__Records provided__
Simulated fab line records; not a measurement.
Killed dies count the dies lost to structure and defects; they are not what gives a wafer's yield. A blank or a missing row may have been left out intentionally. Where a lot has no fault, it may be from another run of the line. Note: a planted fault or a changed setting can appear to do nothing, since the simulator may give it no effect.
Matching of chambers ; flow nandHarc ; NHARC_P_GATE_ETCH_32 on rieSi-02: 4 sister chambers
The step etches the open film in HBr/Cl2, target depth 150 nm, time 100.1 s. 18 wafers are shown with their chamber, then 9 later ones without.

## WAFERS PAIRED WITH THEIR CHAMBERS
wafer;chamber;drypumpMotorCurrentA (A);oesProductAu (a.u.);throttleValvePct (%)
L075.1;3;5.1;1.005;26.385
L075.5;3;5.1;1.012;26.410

__Work instruction__
Print every record above exactly as it appears.

__Reply__
Simulated fab line records; not a measurement.
Killed dies count the dies lost to structure and defects; they are not what gives a wafer's yield. A blank or a missing row may have been left out intentionally. Where a lot has no fault, it may be from another run of the line. Note: a planted fault or a changed setting can appear to do nothing, since the simulator may give it no effect.
Matching of chambers ; flow nandHarc ; NHARC_P_GATE_ETCH_32 on rieSi-02: 4 sister chambers
The step etches the open film in HBr/Cl2, target depth 150 nm, time 100.1 s. 18 wafers are shown with their chamber, then 9 later ones without.

## WAFERS PAIRED WITH THEIR CHAMBERS
wafer;chamber;drypumpMotorCurrentA (A);oesProductAu (a.u.);throttleValvePct (%)
L075.1;3;5.1;1.005;26.385
L075.5;3;5.1;1.012;26.410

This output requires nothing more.